EXERCISE: All entries must be given again exactly as written.

*** Opening of SOURCE DATA ***

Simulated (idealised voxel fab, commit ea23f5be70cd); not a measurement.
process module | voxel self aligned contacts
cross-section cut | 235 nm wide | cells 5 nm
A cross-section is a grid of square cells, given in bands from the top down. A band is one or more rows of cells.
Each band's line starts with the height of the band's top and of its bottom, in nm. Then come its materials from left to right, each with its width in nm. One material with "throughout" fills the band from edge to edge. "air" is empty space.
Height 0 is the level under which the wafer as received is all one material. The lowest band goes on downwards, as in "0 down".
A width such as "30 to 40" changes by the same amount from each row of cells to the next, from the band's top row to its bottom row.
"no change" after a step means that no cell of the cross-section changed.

*** Close of SOURCE DATA ***

EXERCISE SOLUTION:
Simulated (idealised voxel fab, commit ea23f5be70cd); not a measurement.
process module | voxel self aligned contacts
cross-section cut | 235 nm wide | cells 5 nm
A cross-section is a grid of square cells, given in bands from the top down. A band is one or more rows of cells.
Each band's line starts with the height of the band's top and of its bottom, in nm. Then come its materials from left to right, each with its width in nm. One material with "throughout" fills the band from edge to edge. "air" is empty space.
Height 0 is the level under which the wafer as received is all one material. The lowest band goes on downwards, as in "0 down".
A width such as "30 to 40" changes by the same amount from each row of cells to the next, from the band's top row to its bottom row.
"no change" after a step means that no cell of the cross-section changed.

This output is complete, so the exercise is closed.